→ ACTIVITY
Go through the lines below and transcribe each one exactly.

------ PROVIDED RECORDS ------

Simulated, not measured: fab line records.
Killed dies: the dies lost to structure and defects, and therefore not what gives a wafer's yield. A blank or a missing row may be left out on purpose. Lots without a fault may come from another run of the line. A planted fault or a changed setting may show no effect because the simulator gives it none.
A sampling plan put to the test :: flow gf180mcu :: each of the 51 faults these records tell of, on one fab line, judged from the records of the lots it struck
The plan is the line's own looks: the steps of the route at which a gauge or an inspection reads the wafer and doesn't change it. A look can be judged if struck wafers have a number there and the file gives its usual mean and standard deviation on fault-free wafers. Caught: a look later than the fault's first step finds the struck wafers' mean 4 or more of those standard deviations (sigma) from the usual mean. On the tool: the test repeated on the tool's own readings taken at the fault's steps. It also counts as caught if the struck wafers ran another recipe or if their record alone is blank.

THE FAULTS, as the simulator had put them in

------

→ ANSWER SECTION
Simulated, not measured: fab line records.
Killed dies: the dies lost to structure and defects, and therefore not what gives a wafer's yield. A blank or a missing row may be left out on purpose. Lots without a fault may come from another run of the line. A planted fault or a changed setting may show no effect because the simulator gives it none.
A sampling plan put to the test :: flow gf180mcu :: each of the 51 faults these records tell of, on one fab line, judged from the records of the lots it struck
The plan is the line's own looks: the steps of the route at which a gauge or an inspection reads the wafer and doesn't change it. A look can be judged if struck wafers have a number there and the file gives its usual mean and standard deviation on fault-free wafers. Caught: a look later than the fault's first step finds the struck wafers' mean 4 or more of those standard deviations (sigma) from the usual mean. On the tool: the test repeated on the tool's own readings taken at the fault's steps. It also counts as caught if the struck wafers ran another recipe or if their record alone is blank.

THE FAULTS, as the simulator had put them in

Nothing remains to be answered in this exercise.